Data supplied:
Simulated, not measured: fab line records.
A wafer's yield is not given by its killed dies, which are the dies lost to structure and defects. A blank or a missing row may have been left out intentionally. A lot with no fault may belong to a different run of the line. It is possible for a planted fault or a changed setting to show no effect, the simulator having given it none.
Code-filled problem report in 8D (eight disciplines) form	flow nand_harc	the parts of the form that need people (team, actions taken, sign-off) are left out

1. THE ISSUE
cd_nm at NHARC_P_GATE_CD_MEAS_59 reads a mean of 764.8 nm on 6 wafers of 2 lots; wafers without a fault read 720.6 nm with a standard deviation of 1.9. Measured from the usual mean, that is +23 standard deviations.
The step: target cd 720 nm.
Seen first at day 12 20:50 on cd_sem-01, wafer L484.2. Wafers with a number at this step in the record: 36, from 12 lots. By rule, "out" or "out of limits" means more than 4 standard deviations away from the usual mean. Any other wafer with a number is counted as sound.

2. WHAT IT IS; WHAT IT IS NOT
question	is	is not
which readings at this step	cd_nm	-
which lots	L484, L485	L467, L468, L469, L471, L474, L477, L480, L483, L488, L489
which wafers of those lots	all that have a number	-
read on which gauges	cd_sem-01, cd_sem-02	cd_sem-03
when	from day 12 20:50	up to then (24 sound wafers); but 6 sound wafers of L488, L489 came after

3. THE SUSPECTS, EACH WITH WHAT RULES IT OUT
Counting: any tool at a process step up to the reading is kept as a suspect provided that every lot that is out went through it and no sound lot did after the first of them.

Assignment: In the listing above, find the line containing "cd_nm at NHARC_P_GATE_CD_MEAS_59" and the line containing "The step: target cd 720 nm.", then retype both and every line between them exactly, with nothing else.

Response box:
cd_nm at NHARC_P_GATE_CD_MEAS_59 reads a mean of 764.8 nm on 6 wafers of 2 lots; wafers without a fault read 720.6 nm with a standard deviation of 1.9. Measured from the usual mean, that is +23 standard deviations.
The step: target cd 720 nm.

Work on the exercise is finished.